- **EXERCISE**: Write out the data below exactly, beginning with the first line and ending once the line that has "(*) after a" is written.

- **PROVIDED RECORDS**:
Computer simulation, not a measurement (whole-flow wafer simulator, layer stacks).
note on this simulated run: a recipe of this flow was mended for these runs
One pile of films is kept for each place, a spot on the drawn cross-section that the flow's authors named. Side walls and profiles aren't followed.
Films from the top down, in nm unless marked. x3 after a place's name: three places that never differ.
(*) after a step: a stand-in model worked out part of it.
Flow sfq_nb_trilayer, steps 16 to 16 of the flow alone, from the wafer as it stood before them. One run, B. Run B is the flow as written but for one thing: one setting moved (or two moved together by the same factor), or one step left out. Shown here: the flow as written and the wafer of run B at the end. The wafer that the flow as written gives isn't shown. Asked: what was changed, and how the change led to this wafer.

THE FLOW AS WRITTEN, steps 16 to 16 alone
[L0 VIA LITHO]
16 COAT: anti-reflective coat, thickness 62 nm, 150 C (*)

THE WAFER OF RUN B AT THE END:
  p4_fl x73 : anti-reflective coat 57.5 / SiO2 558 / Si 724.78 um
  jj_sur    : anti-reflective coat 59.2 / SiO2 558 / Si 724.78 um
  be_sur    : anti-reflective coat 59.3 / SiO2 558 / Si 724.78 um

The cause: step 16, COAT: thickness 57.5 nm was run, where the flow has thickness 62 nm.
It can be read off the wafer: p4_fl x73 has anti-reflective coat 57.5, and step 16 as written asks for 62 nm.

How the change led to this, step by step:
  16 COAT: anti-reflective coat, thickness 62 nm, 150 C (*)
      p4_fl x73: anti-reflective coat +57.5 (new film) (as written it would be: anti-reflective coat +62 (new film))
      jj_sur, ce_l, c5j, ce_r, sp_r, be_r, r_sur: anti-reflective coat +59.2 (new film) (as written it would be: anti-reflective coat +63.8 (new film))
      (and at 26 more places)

- **TASK RESPONSE**:
Computer simulation, not a measurement (whole-flow wafer simulator, layer stacks).
note on this simulated run: a recipe of this flow was mended for these runs
One pile of films is kept for each place, a spot on the drawn cross-section that the flow's authors named. Side walls and profiles aren't followed.
Films from the top down, in nm unless marked. x3 after a place's name: three places that never differ.
(*) after a step: a stand-in model worked out part of it.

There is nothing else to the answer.